Set down the listing below verbatim, but only from its first line through the line containing "The cross-section on".

+++
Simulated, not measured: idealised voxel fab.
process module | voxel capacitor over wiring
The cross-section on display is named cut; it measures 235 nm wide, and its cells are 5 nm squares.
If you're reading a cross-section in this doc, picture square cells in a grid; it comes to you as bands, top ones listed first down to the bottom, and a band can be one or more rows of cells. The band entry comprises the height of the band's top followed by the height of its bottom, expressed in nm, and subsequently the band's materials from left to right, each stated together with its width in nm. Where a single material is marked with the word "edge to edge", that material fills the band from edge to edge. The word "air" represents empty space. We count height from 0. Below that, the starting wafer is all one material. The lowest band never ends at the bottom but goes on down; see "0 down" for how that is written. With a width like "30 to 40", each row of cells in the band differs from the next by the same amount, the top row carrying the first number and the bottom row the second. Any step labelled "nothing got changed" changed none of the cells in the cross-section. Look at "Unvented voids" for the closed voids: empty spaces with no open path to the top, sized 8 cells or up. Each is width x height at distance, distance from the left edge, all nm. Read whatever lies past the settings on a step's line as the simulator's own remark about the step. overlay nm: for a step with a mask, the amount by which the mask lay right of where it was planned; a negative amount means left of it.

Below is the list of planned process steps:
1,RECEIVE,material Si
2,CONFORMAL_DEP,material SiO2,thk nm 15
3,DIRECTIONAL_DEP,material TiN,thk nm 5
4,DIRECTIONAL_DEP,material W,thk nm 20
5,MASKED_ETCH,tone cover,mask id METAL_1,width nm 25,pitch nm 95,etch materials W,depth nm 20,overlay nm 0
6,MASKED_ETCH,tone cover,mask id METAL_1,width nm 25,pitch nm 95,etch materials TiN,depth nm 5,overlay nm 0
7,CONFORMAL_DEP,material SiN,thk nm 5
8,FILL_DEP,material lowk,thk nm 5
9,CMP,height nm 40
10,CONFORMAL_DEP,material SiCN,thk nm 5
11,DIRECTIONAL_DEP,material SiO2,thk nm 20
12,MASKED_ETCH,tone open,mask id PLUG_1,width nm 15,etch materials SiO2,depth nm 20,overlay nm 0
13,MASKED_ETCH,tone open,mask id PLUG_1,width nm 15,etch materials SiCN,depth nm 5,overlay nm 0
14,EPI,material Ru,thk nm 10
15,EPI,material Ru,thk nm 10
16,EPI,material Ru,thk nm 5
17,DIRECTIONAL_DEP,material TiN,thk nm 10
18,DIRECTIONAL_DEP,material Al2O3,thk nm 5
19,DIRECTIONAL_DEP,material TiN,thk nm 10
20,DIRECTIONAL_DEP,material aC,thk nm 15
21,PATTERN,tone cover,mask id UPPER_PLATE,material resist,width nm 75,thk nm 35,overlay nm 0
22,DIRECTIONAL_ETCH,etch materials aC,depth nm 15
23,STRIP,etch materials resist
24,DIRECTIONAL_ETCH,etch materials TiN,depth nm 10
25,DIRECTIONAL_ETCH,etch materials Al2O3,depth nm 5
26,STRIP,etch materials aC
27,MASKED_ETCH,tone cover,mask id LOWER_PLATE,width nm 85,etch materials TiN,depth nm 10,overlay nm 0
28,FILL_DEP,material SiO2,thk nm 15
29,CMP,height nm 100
+++

## TASK SOLUTION:
Simulated, not measured: idealised voxel fab.
process module | voxel capacitor over wiring
The cross-section on display is named cut; it measures 235 nm wide, and its cells are 5 nm squares.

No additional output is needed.